*Action item*. Emit all the data exactly as provided.

(Data extract begins)
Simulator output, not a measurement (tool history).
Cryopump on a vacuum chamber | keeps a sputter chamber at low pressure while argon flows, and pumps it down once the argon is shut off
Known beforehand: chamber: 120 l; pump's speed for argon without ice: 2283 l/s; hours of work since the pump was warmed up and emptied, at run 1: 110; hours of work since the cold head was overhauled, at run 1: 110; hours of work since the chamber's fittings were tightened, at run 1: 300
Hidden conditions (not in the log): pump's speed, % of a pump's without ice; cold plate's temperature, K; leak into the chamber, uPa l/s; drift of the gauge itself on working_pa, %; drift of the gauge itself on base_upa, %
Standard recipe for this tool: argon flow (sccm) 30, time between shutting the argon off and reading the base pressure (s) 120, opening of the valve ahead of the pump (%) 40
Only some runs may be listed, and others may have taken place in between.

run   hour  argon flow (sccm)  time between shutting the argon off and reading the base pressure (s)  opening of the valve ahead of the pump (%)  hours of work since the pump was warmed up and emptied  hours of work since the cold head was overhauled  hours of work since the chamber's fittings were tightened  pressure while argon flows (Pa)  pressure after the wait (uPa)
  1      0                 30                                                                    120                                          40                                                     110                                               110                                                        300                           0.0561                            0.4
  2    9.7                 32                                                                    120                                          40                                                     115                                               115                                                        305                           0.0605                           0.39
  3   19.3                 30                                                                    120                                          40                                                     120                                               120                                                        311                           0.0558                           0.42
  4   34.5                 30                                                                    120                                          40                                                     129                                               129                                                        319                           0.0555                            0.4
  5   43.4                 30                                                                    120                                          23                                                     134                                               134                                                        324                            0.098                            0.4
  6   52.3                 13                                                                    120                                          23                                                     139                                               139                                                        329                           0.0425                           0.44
(Data extract ends)

*Exercise response*.
Simulator output, not a measurement (tool history).
Cryopump on a vacuum chamber | keeps a sputter chamber at low pressure while argon flows, and pumps it down once the argon is shut off
Known beforehand: chamber: 120 l; pump's speed for argon without ice: 2283 l/s; hours of work since the pump was warmed up and emptied, at run 1: 110; hours of work since the cold head was overhauled, at run 1: 110; hours of work since the chamber's fittings were tightened, at run 1: 300
Hidden conditions (not in the log): pump's speed, % of a pump's without ice; cold plate's temperature, K; leak into the chamber, uPa l/s; drift of the gauge itself on working_pa, %; drift of the gauge itself on base_upa, %
Standard recipe for this tool: argon flow (sccm) 30, time between shutting the argon off and reading the base pressure (s) 120, opening of the valve ahead of the pump (%) 40
Only some runs may be listed, and others may have taken place in between.

run   hour  argon flow (sccm)  time between shutting the argon off and reading the base pressure (s)  opening of the valve ahead of the pump (%)  hours of work since the pump was warmed up and emptied  hours of work since the cold head was overhauled  hours of work since the chamber's fittings were tightened  pressure while argon flows (Pa)  pressure after the wait (uPa)
  1      0                 30                                                                    120                                          40                                                     110                                               110                                                        300                           0.0561                            0.4
  2    9.7                 32                                                                    120                                          40                                                     115                                               115                                                        305                           0.0605                           0.39
  3   19.3                 30                                                                    120                                          40                                                     120                                               120                                                        311                           0.0558                           0.42
  4   34.5                 30                                                                    120                                          40                                                     129                                               129                                                        319                           0.0555                            0.4
  5   43.4                 30                                                                    120                                          23                                                     134                                               134                                                        324                            0.098                            0.4
  6   52.3                 13                                                                    120                                          23                                                     139                                               139                                                        329                           0.0425                           0.44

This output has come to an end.